Copy exactly the lines of the material below, starting with the first and including the line that holds "Units: temp_c in".

═════ Listed entries ═════

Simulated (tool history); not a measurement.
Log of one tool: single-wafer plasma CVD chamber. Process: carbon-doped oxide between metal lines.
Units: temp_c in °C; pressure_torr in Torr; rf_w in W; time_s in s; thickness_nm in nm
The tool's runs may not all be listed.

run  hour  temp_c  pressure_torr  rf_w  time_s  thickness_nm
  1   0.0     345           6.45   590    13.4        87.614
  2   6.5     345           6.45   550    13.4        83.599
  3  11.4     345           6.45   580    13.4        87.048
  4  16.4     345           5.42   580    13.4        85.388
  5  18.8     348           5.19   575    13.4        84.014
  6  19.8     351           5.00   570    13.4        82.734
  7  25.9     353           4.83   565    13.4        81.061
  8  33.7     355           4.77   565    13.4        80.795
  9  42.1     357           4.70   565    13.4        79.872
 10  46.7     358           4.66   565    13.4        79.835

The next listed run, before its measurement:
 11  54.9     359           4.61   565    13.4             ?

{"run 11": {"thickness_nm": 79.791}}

═════

-- Your solution --
Simulated (tool history); not a measurement.
Log of one tool: single-wafer plasma CVD chamber. Process: carbon-doped oxide between metal lines.
Units: temp_c in °C; pressure_torr in Torr; rf_w in W; time_s in s; thickness_nm in nm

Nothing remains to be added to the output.